MATERIAL SHOWN.
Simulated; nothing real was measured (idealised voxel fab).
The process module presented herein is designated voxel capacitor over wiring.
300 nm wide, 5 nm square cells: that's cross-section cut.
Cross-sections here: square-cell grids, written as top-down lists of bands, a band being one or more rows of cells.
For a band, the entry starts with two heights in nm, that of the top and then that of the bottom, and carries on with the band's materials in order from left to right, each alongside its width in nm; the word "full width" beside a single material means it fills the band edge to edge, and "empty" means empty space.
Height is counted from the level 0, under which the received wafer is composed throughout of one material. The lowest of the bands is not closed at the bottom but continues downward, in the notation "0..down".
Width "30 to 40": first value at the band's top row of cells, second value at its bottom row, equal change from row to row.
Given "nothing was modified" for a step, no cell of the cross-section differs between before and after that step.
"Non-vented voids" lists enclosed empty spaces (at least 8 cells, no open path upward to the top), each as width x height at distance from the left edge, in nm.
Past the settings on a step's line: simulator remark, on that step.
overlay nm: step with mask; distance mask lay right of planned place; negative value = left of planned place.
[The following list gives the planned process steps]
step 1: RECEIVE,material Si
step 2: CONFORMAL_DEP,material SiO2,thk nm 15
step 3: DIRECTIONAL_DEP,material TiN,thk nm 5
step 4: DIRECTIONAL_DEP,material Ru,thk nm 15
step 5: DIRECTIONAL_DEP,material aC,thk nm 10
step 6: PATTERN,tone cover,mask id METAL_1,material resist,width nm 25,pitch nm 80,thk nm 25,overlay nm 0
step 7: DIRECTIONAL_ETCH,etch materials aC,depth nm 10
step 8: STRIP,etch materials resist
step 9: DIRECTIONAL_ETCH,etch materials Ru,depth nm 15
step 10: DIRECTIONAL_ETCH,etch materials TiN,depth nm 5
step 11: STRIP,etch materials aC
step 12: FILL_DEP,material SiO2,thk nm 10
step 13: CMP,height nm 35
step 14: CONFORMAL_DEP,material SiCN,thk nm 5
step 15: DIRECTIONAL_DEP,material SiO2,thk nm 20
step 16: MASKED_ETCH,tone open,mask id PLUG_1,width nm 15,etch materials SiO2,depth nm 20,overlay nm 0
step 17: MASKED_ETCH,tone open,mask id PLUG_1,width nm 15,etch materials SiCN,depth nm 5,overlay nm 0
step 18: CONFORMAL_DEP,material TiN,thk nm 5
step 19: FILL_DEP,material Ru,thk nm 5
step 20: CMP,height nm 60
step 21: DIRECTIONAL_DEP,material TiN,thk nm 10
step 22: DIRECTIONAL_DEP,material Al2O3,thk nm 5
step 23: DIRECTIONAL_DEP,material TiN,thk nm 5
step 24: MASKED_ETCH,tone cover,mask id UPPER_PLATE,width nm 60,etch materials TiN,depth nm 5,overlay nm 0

ACTIVITY. Quote exactly the lines running from the start of the listing above through the line where "step 13: CMP,height nm 35" is found, and output no other lines.

RESPONSE.
Simulated; nothing real was measured (idealised voxel fab).
The process module presented herein is designated voxel capacitor over wiring.
300 nm wide, 5 nm square cells: that's cross-section cut.
Cross-sections here: square-cell grids, written as top-down lists of bands, a band being one or more rows of cells.
For a band, the entry starts with two heights in nm, that of the top and then that of the bottom, and carries on with the band's materials in order from left to right, each alongside its width in nm; the word "full width" beside a single material means it fills the band edge to edge, and "empty" means empty space.
Height is counted from the level 0, under which the received wafer is composed throughout of one material. The lowest of the bands is not closed at the bottom but continues downward, in the notation "0..down".
Width "30 to 40": first value at the band's top row of cells, second value at its bottom row, equal change from row to row.
Given "nothing was modified" for a step, no cell of the cross-section differs between before and after that step.
"Non-vented voids" lists enclosed empty spaces (at least 8 cells, no open path upward to the top), each as width x height at distance from the left edge, in nm.
Past the settings on a step's line: simulator remark, on that step.
overlay nm: step with mask; distance mask lay right of planned place; negative value = left of planned place.
[The following list gives the planned process steps]
step 1: RECEIVE,material Si
step 2: CONFORMAL_DEP,material SiO2,thk nm 15
step 3: DIRECTIONAL_DEP,material TiN,thk nm 5
step 4: DIRECTIONAL_DEP,material Ru,thk nm 15
step 5: DIRECTIONAL_DEP,material aC,thk nm 10
step 6: PATTERN,tone cover,mask id METAL_1,material resist,width nm 25,pitch nm 80,thk nm 25,overlay nm 0
step 7: DIRECTIONAL_ETCH,etch materials aC,depth nm 10
step 8: STRIP,etch materials resist
step 9: DIRECTIONAL_ETCH,etch materials Ru,depth nm 15
step 10: DIRECTIONAL_ETCH,etch materials TiN,depth nm 5
step 11: STRIP,etch materials aC
step 12: FILL_DEP,material SiO2,thk nm 10
step 13: CMP,height nm 35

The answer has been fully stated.